» ACTIVITY: Would you retype all of these records exactly?

» DATA LISTING:
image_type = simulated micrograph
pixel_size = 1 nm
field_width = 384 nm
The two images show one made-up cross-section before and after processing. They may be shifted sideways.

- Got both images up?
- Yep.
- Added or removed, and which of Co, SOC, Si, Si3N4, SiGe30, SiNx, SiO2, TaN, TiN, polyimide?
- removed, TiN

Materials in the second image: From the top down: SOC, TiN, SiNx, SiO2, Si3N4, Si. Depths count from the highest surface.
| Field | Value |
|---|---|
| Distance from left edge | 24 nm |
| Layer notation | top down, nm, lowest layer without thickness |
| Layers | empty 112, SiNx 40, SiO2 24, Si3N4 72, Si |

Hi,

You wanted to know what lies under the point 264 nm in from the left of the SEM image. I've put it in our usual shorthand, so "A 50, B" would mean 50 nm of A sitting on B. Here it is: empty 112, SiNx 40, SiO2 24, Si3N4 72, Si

» REPLY:
image_type = simulated micrograph
pixel_size = 1 nm
field_width = 384 nm
The two images show one made-up cross-section before and after processing. They may be shifted sideways.

- Got both images up?
- Yep.
- Added or removed, and which of Co, SOC, Si, Si3N4, SiGe30, SiNx, SiO2, TaN, TiN, polyimide?
- removed, TiN

Materials in the second image: From the top down: SOC, TiN, SiNx, SiO2, Si3N4, Si. Depths count from the highest surface.
| Field | Value |
|---|---|
| Distance from left edge | 24 nm |
| Layer notation | top down, nm, lowest layer without thickness |
| Layers | empty 112, SiNx 40, SiO2 24, Si3N4 72, Si |

Hi,

You wanted to know what lies under the point 264 nm in from the left of the SEM image. I've put it in our usual shorthand, so "A 50, B" would mean 50 nm of A sitting on B. Here it is: empty 112, SiNx 40, SiO2 24, Si3N4 72, Si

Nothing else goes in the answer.